Provided records =>

# # #

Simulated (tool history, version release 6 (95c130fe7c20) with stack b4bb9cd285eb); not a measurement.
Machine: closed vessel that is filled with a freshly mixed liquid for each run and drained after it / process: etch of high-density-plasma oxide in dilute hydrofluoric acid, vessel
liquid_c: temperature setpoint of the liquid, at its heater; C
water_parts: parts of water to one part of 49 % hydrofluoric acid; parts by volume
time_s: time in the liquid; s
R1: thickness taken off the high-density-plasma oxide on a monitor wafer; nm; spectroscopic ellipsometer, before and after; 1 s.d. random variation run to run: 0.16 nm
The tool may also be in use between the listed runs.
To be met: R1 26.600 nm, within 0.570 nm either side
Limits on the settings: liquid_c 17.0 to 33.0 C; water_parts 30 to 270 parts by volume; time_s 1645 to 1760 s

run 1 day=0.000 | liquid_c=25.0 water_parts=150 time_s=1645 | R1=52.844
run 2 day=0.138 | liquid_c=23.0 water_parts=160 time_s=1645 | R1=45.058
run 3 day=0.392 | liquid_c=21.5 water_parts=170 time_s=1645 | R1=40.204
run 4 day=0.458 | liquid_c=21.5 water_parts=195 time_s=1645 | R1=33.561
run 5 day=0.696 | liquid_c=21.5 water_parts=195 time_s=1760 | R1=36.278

# # #

Required action =>
Restate, word for word and with nothing added, the lines from the beginning of the records above through the line that contains "run 4 day=0.458".

Your solution =>
Simulated (tool history, version release 6 (95c130fe7c20) with stack b4bb9cd285eb); not a measurement.
Machine: closed vessel that is filled with a freshly mixed liquid for each run and drained after it / process: etch of high-density-plasma oxide in dilute hydrofluoric acid, vessel
liquid_c: temperature setpoint of the liquid, at its heater; C
water_parts: parts of water to one part of 49 % hydrofluoric acid; parts by volume
time_s: time in the liquid; s
R1: thickness taken off the high-density-plasma oxide on a monitor wafer; nm; spectroscopic ellipsometer, before and after; 1 s.d. random variation run to run: 0.16 nm
The tool may also be in use between the listed runs.
To be met: R1 26.600 nm, within 0.570 nm either side
Limits on the settings: liquid_c 17.0 to 33.0 C; water_parts 30 to 270 parts by volume; time_s 1645 to 1760 s

run 1 day=0.000 | liquid_c=25.0 water_parts=150 time_s=1645 | R1=52.844
run 2 day=0.138 | liquid_c=23.0 water_parts=160 time_s=1645 | R1=45.058
run 3 day=0.392 | liquid_c=21.5 water_parts=170 time_s=1645 | R1=40.204
run 4 day=0.458 | liquid_c=21.5 water_parts=195 time_s=1645 | R1=33.561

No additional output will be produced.